■ Work instruction
Take the material below and restate it word for word, stopping after the line in which "The tool's own" occurs.

■ Data shown
----------------------------------------

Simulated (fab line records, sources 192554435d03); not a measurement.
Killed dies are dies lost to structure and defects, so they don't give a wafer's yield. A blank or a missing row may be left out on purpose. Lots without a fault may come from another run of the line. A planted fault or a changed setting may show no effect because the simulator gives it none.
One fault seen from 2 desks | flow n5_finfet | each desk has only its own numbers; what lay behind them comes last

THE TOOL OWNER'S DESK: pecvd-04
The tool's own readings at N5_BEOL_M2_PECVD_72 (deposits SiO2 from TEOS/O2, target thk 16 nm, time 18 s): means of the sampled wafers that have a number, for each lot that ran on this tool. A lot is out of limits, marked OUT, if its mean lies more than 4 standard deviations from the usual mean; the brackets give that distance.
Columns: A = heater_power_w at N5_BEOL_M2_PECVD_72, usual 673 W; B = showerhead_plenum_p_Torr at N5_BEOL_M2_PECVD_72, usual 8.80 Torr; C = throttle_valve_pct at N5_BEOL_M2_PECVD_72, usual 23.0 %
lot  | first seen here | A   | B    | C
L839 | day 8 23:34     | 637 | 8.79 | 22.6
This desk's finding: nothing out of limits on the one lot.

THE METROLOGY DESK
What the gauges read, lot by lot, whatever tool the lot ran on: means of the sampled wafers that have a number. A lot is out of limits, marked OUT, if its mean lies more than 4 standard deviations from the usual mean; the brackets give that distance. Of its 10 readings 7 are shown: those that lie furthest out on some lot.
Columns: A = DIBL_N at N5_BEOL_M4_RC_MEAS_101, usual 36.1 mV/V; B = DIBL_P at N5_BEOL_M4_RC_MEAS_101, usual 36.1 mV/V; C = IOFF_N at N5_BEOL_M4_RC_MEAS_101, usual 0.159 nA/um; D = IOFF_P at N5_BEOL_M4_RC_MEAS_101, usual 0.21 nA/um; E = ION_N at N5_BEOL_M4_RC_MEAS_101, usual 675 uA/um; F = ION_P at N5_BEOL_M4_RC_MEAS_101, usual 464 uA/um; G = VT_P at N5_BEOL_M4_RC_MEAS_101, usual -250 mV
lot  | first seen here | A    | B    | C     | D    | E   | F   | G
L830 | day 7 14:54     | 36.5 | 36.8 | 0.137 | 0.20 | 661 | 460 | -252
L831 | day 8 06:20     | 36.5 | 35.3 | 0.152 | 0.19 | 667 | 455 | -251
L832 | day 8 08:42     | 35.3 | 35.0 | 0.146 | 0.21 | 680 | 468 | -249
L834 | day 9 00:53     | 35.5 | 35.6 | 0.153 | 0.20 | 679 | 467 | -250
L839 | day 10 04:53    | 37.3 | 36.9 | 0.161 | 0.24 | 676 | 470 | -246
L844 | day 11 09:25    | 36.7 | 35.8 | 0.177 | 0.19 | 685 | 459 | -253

----------------------------------------

■ Problem solution
Simulated (fab line records, sources 192554435d03); not a measurement.
Killed dies are dies lost to structure and defects, so they don't give a wafer's yield. A blank or a missing row may be left out on purpose. Lots without a fault may come from another run of the line. A planted fault or a changed setting may show no effect because the simulator gives it none.
One fault seen from 2 desks | flow n5_finfet | each desk has only its own numbers; what lay behind them comes last

THE TOOL OWNER'S DESK: pecvd-04
The tool's own readings at N5_BEOL_M2_PECVD_72 (deposits SiO2 from TEOS/O2, target thk 16 nm, time 18 s): means of the sampled wafers that have a number, for each lot that ran on this tool. A lot is out of limits, marked OUT, if its mean lies more than 4 standard deviations from the usual mean; the brackets give that distance.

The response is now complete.